# Extracted entries
────────────────────────────────────────

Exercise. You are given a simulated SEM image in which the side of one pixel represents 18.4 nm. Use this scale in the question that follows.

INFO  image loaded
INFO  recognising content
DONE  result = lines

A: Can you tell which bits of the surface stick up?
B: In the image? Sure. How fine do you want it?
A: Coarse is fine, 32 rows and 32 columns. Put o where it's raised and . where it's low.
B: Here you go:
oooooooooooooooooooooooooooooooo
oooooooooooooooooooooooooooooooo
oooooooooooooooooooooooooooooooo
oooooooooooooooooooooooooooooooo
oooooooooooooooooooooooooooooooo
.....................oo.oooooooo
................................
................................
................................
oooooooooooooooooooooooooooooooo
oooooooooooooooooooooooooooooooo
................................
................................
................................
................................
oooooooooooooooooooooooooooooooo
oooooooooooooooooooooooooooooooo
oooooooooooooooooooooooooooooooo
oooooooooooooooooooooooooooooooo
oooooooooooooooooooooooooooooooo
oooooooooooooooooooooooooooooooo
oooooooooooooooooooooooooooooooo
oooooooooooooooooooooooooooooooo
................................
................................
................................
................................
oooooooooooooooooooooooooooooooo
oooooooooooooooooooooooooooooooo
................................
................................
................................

────────────────────────────────────────

# Activity
The lines above, from the start of the records through the one containing "A: Coarse is", are to be printed exactly, and nothing else is to be included.

# Exercise solution
Exercise. You are given a simulated SEM image in which the side of one pixel represents 18.4 nm. Use this scale in the question that follows.

INFO  image loaded
INFO  recognising content
DONE  result = lines

A: Can you tell which bits of the surface stick up?
B: In the image? Sure. How fine do you want it?
A: Coarse is fine, 32 rows and 32 columns. Put o where it's raised and . where it's low.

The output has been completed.